● WORK TASK:
Which lines run from the line with "field_width: 1270 nm" through the line with "With H standing" in the entries below? Print them exactly, both ends included, and nothing more.

● SUPPLIED ENTRIES:
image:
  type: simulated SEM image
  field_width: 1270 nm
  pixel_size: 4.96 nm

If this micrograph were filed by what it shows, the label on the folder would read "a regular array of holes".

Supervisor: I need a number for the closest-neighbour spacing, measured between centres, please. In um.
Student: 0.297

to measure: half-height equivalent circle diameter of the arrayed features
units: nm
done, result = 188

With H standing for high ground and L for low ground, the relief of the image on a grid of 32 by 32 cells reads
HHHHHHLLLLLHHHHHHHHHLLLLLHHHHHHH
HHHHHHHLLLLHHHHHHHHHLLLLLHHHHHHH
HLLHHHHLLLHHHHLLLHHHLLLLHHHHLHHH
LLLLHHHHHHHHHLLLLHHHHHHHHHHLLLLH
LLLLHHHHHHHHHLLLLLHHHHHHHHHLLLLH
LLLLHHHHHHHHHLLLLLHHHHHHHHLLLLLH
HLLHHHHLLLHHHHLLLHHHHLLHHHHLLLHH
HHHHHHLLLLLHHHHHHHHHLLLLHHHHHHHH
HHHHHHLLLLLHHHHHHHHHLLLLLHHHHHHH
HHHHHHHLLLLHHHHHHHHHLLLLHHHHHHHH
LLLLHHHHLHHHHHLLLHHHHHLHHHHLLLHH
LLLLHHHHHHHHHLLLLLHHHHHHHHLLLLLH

● EXERCISE ANSWER:
  field_width: 1270 nm
  pixel_size: 4.96 nm

If this micrograph were filed by what it shows, the label on the folder would read "a regular array of holes".

Supervisor: I need a number for the closest-neighbour spacing, measured between centres, please. In um.
Student: 0.297

to measure: half-height equivalent circle diameter of the arrayed features
units: nm
done, result = 188

With H standing for high ground and L for low ground, the relief of the image on a grid of 32 by 32 cells reads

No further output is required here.